#### [Work instruction]
Please write each entry out again exactly as shown.

*** Opening of Dataset entries ***

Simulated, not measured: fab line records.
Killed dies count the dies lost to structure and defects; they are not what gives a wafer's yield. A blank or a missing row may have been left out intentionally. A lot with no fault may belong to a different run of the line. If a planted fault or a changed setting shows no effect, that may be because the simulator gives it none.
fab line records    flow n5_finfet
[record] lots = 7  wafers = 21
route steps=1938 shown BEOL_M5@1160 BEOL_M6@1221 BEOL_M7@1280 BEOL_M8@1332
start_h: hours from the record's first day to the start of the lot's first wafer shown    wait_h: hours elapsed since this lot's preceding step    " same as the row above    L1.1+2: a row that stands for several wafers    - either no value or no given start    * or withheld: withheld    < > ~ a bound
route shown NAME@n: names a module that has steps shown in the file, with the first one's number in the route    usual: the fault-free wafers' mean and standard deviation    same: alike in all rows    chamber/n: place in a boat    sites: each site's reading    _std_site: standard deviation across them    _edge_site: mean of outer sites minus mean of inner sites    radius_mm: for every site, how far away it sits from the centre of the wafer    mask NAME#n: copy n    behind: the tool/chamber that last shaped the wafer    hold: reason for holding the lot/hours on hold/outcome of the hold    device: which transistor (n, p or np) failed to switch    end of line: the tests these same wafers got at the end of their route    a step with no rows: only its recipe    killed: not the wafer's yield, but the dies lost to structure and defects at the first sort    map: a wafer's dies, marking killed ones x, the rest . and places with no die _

*** Close of Dataset entries ***

#### [Answer space]
Simulated, not measured: fab line records.
Killed dies count the dies lost to structure and defects; they are not what gives a wafer's yield. A blank or a missing row may have been left out intentionally. A lot with no fault may belong to a different run of the line. If a planted fault or a changed setting shows no effect, that may be because the simulator gives it none.
fab line records    flow n5_finfet
[record] lots = 7  wafers = 21
route steps=1938 shown BEOL_M5@1160 BEOL_M6@1221 BEOL_M7@1280 BEOL_M8@1332
start_h: hours from the record's first day to the start of the lot's first wafer shown    wait_h: hours elapsed since this lot's preceding step    " same as the row above    L1.1+2: a row that stands for several wafers    - either no value or no given start    * or withheld: withheld    < > ~ a bound
route shown NAME@n: names a module that has steps shown in the file, with the first one's number in the route    usual: the fault-free wafers' mean and standard deviation    same: alike in all rows    chamber/n: place in a boat    sites: each site's reading    _std_site: standard deviation across them    _edge_site: mean of outer sites minus mean of inner sites    radius_mm: for every site, how far away it sits from the centre of the wafer    mask NAME#n: copy n    behind: the tool/chamber that last shaped the wafer    hold: reason for holding the lot/hours on hold/outcome of the hold    device: which transistor (n, p or np) failed to switch    end of line: the tests these same wafers got at the end of their route    a step with no rows: only its recipe    killed: not the wafer's yield, but the dies lost to structure and defects at the first sort    map: a wafer's dies, marking killed ones x, the rest . and places with no die _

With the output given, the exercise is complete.